WORK ITEM: Return only what lies between the first line of the entries and the line containing "Reading order for", both lines included.

RECORD EXTRACTS:
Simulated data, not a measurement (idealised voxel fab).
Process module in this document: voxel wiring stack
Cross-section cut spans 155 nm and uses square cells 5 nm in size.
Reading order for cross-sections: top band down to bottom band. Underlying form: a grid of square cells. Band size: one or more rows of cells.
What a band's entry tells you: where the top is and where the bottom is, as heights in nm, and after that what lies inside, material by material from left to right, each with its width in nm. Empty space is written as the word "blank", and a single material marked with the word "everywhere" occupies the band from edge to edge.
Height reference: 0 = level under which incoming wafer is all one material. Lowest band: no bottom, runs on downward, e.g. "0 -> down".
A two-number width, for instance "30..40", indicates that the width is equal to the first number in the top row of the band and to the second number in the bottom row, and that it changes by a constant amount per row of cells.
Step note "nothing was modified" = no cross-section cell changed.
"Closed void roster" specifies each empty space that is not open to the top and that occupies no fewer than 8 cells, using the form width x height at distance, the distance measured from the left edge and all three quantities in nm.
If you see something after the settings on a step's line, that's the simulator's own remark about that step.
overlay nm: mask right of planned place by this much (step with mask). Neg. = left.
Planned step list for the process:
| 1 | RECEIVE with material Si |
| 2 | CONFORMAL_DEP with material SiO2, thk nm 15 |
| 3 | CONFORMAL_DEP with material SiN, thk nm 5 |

ANSWER AREA:
Simulated data, not a measurement (idealised voxel fab).
Process module in this document: voxel wiring stack
Cross-section cut spans 155 nm and uses square cells 5 nm in size.
Reading order for cross-sections: top band down to bottom band. Underlying form: a grid of square cells. Band size: one or more rows of cells.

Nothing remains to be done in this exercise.